**Task item:**
Give again, exactly as written, each line of the material below starting at the line that contains "What this tool" and ending at the line that contains "Each chamber has". Both ends count, and no other line does.

**Entries supplied:**
——

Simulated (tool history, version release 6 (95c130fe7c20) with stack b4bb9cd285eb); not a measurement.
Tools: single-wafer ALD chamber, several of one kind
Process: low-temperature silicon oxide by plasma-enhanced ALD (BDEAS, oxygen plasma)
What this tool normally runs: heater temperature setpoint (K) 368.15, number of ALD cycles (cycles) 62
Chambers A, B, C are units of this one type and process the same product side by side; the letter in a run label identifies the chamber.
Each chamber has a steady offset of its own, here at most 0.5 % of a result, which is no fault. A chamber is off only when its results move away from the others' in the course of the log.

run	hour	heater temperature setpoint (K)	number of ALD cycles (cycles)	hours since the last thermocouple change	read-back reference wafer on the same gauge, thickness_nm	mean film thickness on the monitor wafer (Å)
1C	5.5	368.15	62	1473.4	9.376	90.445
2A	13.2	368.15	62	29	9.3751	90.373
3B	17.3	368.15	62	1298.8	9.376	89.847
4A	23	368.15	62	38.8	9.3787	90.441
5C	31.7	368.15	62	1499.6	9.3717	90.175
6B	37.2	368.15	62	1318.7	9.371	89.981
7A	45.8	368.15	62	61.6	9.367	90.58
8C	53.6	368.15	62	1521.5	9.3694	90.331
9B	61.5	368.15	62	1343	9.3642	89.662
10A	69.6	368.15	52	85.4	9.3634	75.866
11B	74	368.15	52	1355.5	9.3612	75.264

——

**Task output:**
What this tool normally runs: heater temperature setpoint (K) 368.15, number of ALD cycles (cycles) 62
Chambers A, B, C are units of this one type and process the same product side by side; the letter in a run label identifies the chamber.
Each chamber has a steady offset of its own, here at most 0.5 % of a result, which is no fault. A chamber is off only when its results move away from the others' in the course of the log.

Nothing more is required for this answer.